**Excerpted data**
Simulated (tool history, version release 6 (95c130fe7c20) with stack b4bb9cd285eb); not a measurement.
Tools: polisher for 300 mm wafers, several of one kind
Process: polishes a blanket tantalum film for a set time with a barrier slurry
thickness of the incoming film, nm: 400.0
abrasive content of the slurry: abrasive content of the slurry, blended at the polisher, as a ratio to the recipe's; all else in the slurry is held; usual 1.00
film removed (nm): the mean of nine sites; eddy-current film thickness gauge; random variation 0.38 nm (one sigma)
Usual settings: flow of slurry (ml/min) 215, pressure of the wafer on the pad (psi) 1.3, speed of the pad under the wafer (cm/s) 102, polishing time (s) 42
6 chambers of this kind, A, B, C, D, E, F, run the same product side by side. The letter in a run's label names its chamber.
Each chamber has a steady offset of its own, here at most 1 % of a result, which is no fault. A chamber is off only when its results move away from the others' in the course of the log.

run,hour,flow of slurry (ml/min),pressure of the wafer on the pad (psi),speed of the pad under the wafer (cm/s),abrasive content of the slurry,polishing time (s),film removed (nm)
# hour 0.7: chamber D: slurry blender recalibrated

**Brief**
Make an exact copy of the whole listing, so that no line is lost.

**Written reply**
Simulated (tool history, version release 6 (95c130fe7c20) with stack b4bb9cd285eb); not a measurement.
Tools: polisher for 300 mm wafers, several of one kind
Process: polishes a blanket tantalum film for a set time with a barrier slurry
thickness of the incoming film, nm: 400.0
abrasive content of the slurry: abrasive content of the slurry, blended at the polisher, as a ratio to the recipe's; all else in the slurry is held; usual 1.00
film removed (nm): the mean of nine sites; eddy-current film thickness gauge; random variation 0.38 nm (one sigma)
Usual settings: flow of slurry (ml/min) 215, pressure of the wafer on the pad (psi) 1.3, speed of the pad under the wafer (cm/s) 102, polishing time (s) 42
6 chambers of this kind, A, B, C, D, E, F, run the same product side by side. The letter in a run's label names its chamber.
Each chamber has a steady offset of its own, here at most 1 % of a result, which is no fault. A chamber is off only when its results move away from the others' in the course of the log.

run,hour,flow of slurry (ml/min),pressure of the wafer on the pad (psi),speed of the pad under the wafer (cm/s),abrasive content of the slurry,polishing time (s),film removed (nm)
# hour 0.7: chamber D: slurry blender recalibrated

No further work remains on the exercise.